TASK ITEM: Transcribe the records word for word, beginning with the first line and ending with the line that contains "L207;day 22 23:03;362;340"; include nothing else.

■ ■ ■ ■
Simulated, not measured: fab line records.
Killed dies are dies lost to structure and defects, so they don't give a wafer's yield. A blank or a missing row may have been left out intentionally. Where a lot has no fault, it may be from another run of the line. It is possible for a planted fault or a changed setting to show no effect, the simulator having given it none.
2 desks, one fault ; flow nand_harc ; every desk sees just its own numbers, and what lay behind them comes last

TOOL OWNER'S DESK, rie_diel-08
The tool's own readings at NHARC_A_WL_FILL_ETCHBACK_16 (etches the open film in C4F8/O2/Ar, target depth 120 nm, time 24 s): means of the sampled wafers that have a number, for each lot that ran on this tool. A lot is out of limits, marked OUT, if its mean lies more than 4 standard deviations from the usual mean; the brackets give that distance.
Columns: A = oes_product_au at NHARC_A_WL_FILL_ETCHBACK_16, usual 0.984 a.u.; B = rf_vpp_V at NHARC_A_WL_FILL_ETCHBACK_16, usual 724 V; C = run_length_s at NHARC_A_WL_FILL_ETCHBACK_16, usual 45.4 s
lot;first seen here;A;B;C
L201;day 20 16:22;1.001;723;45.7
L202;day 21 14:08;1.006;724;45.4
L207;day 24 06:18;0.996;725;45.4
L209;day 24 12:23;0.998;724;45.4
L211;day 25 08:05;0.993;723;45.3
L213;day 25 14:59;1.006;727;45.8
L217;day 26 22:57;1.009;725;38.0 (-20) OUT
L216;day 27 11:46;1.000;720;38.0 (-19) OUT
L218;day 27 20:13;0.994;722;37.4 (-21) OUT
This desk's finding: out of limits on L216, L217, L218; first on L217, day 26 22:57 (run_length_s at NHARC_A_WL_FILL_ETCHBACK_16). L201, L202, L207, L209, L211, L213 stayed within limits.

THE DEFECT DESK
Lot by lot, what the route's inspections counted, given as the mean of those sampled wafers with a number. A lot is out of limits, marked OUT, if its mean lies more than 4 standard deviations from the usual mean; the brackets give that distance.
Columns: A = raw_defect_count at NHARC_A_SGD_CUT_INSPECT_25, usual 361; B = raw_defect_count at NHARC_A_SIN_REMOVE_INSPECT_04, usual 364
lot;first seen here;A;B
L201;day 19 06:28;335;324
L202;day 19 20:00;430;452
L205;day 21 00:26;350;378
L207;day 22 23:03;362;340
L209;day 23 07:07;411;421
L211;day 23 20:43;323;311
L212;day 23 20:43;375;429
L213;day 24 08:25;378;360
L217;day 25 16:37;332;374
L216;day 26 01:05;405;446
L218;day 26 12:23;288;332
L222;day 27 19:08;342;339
■ ■ ■ ■

TASK RESULT:
Simulated, not measured: fab line records.
Killed dies are dies lost to structure and defects, so they don't give a wafer's yield. A blank or a missing row may have been left out intentionally. Where a lot has no fault, it may be from another run of the line. It is possible for a planted fault or a changed setting to show no effect, the simulator having given it none.
2 desks, one fault ; flow nand_harc ; every desk sees just its own numbers, and what lay behind them comes last

TOOL OWNER'S DESK, rie_diel-08
The tool's own readings at NHARC_A_WL_FILL_ETCHBACK_16 (etches the open film in C4F8/O2/Ar, target depth 120 nm, time 24 s): means of the sampled wafers that have a number, for each lot that ran on this tool. A lot is out of limits, marked OUT, if its mean lies more than 4 standard deviations from the usual mean; the brackets give that distance.
Columns: A = oes_product_au at NHARC_A_WL_FILL_ETCHBACK_16, usual 0.984 a.u.; B = rf_vpp_V at NHARC_A_WL_FILL_ETCHBACK_16, usual 724 V; C = run_length_s at NHARC_A_WL_FILL_ETCHBACK_16, usual 45.4 s
lot;first seen here;A;B;C
L201;day 20 16:22;1.001;723;45.7
L202;day 21 14:08;1.006;724;45.4
L207;day 24 06:18;0.996;725;45.4
L209;day 24 12:23;0.998;724;45.4
L211;day 25 08:05;0.993;723;45.3
L213;day 25 14:59;1.006;727;45.8
L217;day 26 22:57;1.009;725;38.0 (-20) OUT
L216;day 27 11:46;1.000;720;38.0 (-19) OUT
L218;day 27 20:13;0.994;722;37.4 (-21) OUT
This desk's finding: out of limits on L216, L217, L218; first on L217, day 26 22:57 (run_length_s at NHARC_A_WL_FILL_ETCHBACK_16). L201, L202, L207, L209, L211, L213 stayed within limits.

THE DEFECT DESK
Lot by lot, what the route's inspections counted, given as the mean of those sampled wafers with a number. A lot is out of limits, marked OUT, if its mean lies more than 4 standard deviations from the usual mean; the brackets give that distance.
Columns: A = raw_defect_count at NHARC_A_SGD_CUT_INSPECT_25, usual 361; B = raw_defect_count at NHARC_A_SIN_REMOVE_INSPECT_04, usual 364
lot;first seen here;A;B
L201;day 19 06:28;335;324
L202;day 19 20:00;430;452
L205;day 21 00:26;350;378
L207;day 22 23:03;362;340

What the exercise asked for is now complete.